▸ Activity:
Every entry below must be transcribed exactly, with no line missing.

▸ Extracted entries:
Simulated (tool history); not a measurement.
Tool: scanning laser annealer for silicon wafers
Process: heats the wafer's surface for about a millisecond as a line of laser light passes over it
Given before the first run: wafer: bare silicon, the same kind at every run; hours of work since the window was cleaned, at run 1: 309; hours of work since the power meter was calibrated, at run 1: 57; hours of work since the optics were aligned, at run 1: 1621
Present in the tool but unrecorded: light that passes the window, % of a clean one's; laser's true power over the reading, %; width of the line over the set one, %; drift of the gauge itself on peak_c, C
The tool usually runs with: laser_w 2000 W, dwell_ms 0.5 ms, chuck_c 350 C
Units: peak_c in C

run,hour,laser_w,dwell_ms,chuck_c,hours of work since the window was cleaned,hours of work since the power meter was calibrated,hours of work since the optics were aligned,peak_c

▸ Exercise result:
Simulated (tool history); not a measurement.
Tool: scanning laser annealer for silicon wafers
Process: heats the wafer's surface for about a millisecond as a line of laser light passes over it
Given before the first run: wafer: bare silicon, the same kind at every run; hours of work since the window was cleaned, at run 1: 309; hours of work since the power meter was calibrated, at run 1: 57; hours of work since the optics were aligned, at run 1: 1621
Present in the tool but unrecorded: light that passes the window, % of a clean one's; laser's true power over the reading, %; width of the line over the set one, %; drift of the gauge itself on peak_c, C
The tool usually runs with: laser_w 2000 W, dwell_ms 0.5 ms, chuck_c 350 C
Units: peak_c in C

run,hour,laser_w,dwell_ms,chuck_c,hours of work since the window was cleaned,hours of work since the power meter was calibrated,hours of work since the optics were aligned,peak_c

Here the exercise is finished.